▶ [Work order]
Give back an exact copy of the lines below, from the first through the line with "Same kind, same"; please stop there.

○ ○ ○ ○
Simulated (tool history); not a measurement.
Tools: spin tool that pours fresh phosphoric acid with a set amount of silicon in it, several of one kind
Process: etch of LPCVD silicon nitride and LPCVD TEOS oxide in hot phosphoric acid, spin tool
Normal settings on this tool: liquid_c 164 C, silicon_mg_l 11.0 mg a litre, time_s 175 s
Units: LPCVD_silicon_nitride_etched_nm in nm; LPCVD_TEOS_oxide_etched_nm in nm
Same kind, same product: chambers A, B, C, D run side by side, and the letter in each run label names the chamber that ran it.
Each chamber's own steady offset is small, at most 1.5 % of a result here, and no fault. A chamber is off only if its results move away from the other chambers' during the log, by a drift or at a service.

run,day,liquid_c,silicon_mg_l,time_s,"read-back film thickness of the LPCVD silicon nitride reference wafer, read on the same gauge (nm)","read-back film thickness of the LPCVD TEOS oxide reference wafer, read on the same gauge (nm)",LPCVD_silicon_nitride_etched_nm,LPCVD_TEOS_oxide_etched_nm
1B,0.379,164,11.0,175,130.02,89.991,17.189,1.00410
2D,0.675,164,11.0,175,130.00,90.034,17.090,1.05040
○ ○ ○ ○

▶ [Exercise result]
Simulated (tool history); not a measurement.
Tools: spin tool that pours fresh phosphoric acid with a set amount of silicon in it, several of one kind
Process: etch of LPCVD silicon nitride and LPCVD TEOS oxide in hot phosphoric acid, spin tool
Normal settings on this tool: liquid_c 164 C, silicon_mg_l 11.0 mg a litre, time_s 175 s
Units: LPCVD_silicon_nitride_etched_nm in nm; LPCVD_TEOS_oxide_etched_nm in nm
Same kind, same product: chambers A, B, C, D run side by side, and the letter in each run label names the chamber that ran it.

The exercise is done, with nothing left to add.